> **Work instruction**
Write out the records that follow with every word intact.

+---+

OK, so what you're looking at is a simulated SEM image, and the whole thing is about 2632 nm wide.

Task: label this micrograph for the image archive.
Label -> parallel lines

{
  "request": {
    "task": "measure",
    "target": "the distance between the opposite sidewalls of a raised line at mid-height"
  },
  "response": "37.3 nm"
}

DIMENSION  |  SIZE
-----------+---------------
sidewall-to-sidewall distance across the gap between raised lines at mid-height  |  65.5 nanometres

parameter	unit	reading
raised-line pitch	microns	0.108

+---+

> **Response area**
OK, so what you're looking at is a simulated SEM image, and the whole thing is about 2632 nm wide.

Task: label this micrograph for the image archive.
Label -> parallel lines

{
  "request": {
    "task": "measure",
    "target": "the distance between the opposite sidewalls of a raised line at mid-height"
  },
  "response": "37.3 nm"
}

DIMENSION  |  SIZE
-----------+---------------
sidewall-to-sidewall distance across the gap between raised lines at mid-height  |  65.5 nanometres

parameter	unit	reading
raised-line pitch	microns	0.108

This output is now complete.